- **Work task**:
All of the records are to be reproduced exactly.

-------

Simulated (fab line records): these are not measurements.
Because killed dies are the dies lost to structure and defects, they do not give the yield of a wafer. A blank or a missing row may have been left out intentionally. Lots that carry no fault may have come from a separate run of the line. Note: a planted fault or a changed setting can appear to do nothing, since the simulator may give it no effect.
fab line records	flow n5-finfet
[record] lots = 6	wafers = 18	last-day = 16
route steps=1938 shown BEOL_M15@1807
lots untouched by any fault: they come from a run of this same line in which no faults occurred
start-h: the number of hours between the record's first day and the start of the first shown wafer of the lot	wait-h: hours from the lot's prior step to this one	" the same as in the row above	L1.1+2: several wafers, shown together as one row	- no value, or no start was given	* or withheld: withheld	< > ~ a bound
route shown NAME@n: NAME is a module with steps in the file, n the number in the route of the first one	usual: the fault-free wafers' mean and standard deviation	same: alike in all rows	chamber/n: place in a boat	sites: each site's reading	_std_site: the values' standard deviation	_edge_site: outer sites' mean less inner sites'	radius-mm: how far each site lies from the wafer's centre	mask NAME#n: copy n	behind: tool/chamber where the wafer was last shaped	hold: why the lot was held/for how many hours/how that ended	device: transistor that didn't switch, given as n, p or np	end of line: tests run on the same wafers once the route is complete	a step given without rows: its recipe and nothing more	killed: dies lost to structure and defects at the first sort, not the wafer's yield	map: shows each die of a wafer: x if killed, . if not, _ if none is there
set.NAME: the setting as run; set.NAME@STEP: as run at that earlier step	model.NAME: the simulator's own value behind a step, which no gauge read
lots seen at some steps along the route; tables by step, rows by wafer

-------

- **Task output**:
Simulated (fab line records): these are not measurements.
Because killed dies are the dies lost to structure and defects, they do not give the yield of a wafer. A blank or a missing row may have been left out intentionally. Lots that carry no fault may have come from a separate run of the line. Note: a planted fault or a changed setting can appear to do nothing, since the simulator may give it no effect.
fab line records	flow n5-finfet
[record] lots = 6	wafers = 18	last-day = 16
route steps=1938 shown BEOL_M15@1807
lots untouched by any fault: they come from a run of this same line in which no faults occurred
start-h: the number of hours between the record's first day and the start of the first shown wafer of the lot	wait-h: hours from the lot's prior step to this one	" the same as in the row above	L1.1+2: several wafers, shown together as one row	- no value, or no start was given	* or withheld: withheld	< > ~ a bound
route shown NAME@n: NAME is a module with steps in the file, n the number in the route of the first one	usual: the fault-free wafers' mean and standard deviation	same: alike in all rows	chamber/n: place in a boat	sites: each site's reading	_std_site: the values' standard deviation	_edge_site: outer sites' mean less inner sites'	radius-mm: how far each site lies from the wafer's centre	mask NAME#n: copy n	behind: tool/chamber where the wafer was last shaped	hold: why the lot was held/for how many hours/how that ended	device: transistor that didn't switch, given as n, p or np	end of line: tests run on the same wafers once the route is complete	a step given without rows: its recipe and nothing more	killed: dies lost to structure and defects at the first sort, not the wafer's yield	map: shows each die of a wafer: x if killed, . if not, _ if none is there
set.NAME: the setting as run; set.NAME@STEP: as run at that earlier step	model.NAME: the simulator's own value behind a step, which no gauge read
lots seen at some steps along the route; tables by step, rows by wafer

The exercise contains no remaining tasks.